START Data shown

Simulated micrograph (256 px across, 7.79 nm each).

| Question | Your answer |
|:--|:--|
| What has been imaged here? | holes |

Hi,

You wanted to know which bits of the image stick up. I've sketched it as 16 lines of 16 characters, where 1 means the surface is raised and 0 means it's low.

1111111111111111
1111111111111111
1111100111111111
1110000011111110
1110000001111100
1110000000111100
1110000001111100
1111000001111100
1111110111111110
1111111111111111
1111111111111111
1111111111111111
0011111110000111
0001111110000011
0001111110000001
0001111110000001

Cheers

END Data shown

Of all the entries above, repeat only the lines from the line that has "here? | holes |" to the line that has "1110000011111110", both lines included, exactly.

Written answer:
| What has been imaged here? | holes |

Hi,

You wanted to know which bits of the image stick up. I've sketched it as 16 lines of 16 characters, where 1 means the surface is raised and 0 means it's low.

1111111111111111
1111111111111111
1111100111111111
1110000011111110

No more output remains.